Source material:
════

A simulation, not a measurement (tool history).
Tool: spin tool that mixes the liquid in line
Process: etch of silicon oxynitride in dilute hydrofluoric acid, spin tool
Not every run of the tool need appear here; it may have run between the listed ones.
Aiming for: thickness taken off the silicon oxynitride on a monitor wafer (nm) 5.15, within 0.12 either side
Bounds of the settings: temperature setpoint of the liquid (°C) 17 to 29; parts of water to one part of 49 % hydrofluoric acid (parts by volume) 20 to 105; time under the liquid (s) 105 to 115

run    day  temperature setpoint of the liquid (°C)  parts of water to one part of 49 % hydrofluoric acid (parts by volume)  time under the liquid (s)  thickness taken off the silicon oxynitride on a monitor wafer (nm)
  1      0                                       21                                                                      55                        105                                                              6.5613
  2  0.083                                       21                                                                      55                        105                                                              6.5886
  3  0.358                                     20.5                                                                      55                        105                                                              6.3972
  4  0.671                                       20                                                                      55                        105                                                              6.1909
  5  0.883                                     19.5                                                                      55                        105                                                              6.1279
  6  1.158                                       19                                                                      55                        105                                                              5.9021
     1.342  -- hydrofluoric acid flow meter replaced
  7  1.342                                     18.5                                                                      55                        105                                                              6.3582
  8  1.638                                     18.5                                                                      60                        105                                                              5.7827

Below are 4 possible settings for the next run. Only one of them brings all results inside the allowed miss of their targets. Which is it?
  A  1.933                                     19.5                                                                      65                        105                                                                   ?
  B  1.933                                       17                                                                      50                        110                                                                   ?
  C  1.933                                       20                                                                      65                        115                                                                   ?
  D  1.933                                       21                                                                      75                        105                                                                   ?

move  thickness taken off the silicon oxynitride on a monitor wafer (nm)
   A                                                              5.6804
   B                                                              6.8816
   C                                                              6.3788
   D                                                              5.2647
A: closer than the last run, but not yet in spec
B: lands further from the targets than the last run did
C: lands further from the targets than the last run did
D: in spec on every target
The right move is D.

════

Requirement: From the top of the material above, print every line exactly, ending with the line that holds "Not every run".

Answer area:
A simulation, not a measurement (tool history).
Tool: spin tool that mixes the liquid in line
Process: etch of silicon oxynitride in dilute hydrofluoric acid, spin tool
Not every run of the tool need appear here; it may have run between the listed ones.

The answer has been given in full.